☆ ☆ ☆

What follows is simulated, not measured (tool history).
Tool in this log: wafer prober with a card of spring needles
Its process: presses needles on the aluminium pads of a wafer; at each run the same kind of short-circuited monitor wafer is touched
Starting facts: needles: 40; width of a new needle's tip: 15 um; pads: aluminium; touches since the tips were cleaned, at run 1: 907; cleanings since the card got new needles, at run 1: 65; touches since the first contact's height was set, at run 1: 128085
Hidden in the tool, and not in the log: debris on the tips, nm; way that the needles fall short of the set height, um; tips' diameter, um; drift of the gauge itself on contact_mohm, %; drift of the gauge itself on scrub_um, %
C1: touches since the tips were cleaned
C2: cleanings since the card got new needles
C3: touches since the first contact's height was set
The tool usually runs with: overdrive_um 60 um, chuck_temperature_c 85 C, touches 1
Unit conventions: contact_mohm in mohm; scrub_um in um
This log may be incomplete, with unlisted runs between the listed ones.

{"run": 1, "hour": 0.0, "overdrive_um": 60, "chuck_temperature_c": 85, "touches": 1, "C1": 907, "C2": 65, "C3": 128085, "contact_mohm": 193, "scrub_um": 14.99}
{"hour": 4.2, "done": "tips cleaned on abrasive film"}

☆ ☆ ☆

- **WORK INSTRUCTION**: Produce a word-for-word copy of everything above from the line holding "C2: cleanings since the card got new needles" down to the line holding "This log may", with both of those lines kept.

- **ANSWER SECTION**:
C2: cleanings since the card got new needles
C3: touches since the first contact's height was set
The tool usually runs with: overdrive_um 60 um, chuck_temperature_c 85 C, touches 1
Unit conventions: contact_mohm in mohm; scrub_um in um
This log may be incomplete, with unlisted runs between the listed ones.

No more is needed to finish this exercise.